** Work request **
Exactly the lines from the top of the records below through the one containing "The width of" must be set down, with no line added or dropped.

** Records shown **
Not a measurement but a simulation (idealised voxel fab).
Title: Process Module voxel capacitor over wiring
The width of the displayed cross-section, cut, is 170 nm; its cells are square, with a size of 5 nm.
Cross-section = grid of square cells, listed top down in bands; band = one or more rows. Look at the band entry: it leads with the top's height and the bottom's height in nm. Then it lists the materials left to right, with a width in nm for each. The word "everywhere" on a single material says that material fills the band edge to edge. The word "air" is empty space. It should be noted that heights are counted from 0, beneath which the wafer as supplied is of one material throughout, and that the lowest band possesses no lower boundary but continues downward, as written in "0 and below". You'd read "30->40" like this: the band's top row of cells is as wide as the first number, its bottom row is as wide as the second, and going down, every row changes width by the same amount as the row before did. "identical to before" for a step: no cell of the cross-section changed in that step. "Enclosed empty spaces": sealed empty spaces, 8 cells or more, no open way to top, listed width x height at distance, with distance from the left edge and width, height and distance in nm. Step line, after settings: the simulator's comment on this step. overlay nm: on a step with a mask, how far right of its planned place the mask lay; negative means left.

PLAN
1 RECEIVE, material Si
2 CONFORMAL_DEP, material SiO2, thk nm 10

** Response area **
Not a measurement but a simulation (idealised voxel fab).
Title: Process Module voxel capacitor over wiring
The width of the displayed cross-section, cut, is 170 nm; its cells are square, with a size of 5 nm.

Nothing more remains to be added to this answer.